* _Assignment_
Restate word for word the lines of the material below, from the line with "- 9: SELECTIVE_ETCH" to the line with "It is noted", both lines included, and no others.

•••

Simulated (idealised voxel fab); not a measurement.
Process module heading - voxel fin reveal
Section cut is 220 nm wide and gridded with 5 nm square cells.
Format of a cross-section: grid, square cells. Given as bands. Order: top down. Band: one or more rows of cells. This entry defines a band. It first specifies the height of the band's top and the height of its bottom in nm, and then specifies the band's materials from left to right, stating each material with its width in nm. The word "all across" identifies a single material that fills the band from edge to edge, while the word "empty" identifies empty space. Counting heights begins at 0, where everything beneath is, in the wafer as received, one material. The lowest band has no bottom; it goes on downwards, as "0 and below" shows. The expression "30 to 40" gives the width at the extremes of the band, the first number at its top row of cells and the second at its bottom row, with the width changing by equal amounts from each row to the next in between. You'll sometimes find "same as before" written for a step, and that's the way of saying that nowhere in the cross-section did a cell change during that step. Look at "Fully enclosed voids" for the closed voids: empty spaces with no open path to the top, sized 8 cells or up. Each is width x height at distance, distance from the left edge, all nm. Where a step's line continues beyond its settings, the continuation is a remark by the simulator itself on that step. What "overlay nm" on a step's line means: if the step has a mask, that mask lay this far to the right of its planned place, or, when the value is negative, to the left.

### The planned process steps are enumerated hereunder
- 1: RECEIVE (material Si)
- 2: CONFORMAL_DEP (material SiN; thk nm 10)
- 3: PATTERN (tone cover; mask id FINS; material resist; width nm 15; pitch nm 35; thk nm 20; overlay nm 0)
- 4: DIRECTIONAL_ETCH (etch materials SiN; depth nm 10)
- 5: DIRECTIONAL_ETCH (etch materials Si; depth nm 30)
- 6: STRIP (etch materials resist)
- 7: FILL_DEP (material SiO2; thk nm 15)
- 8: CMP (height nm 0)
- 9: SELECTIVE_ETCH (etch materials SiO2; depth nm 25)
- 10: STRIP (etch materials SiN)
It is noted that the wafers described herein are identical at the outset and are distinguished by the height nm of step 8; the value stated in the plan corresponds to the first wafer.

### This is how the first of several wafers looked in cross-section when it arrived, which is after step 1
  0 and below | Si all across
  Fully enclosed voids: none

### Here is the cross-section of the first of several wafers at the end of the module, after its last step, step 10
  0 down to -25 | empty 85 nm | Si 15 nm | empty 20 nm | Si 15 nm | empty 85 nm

•••

* _Response box_
- 9: SELECTIVE_ETCH (etch materials SiO2; depth nm 25)
- 10: STRIP (etch materials SiN)
It is noted that the wafers described herein are identical at the outset and are distinguished by the height nm of step 8; the value stated in the plan corresponds to the first wafer.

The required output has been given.